[Start of Attachment]

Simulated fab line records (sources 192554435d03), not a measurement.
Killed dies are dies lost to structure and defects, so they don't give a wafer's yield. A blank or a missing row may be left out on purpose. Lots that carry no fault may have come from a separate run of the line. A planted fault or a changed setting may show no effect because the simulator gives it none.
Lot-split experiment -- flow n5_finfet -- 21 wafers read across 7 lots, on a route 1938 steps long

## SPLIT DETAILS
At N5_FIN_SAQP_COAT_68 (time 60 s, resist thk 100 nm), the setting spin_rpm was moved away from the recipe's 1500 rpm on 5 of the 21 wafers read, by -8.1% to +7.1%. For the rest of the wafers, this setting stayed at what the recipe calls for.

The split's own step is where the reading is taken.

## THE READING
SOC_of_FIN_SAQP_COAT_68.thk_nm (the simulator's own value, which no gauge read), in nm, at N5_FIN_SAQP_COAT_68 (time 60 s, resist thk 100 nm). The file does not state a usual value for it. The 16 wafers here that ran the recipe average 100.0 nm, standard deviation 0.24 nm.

[End of Attachment]

• _Exercise_: Extract exactly and only the lines above from the line containing "At N5_FIN_SAQP_COAT_68 (time 60 s, resist thk 100 nm), the" through the line containing "## THE READING", both end lines included.

• _Task answer_:
At N5_FIN_SAQP_COAT_68 (time 60 s, resist thk 100 nm), the setting spin_rpm was moved away from the recipe's 1500 rpm on 5 of the 21 wafers read, by -8.1% to +7.1%. For the rest of the wafers, this setting stayed at what the recipe calls for.

The split's own step is where the reading is taken.

## THE READING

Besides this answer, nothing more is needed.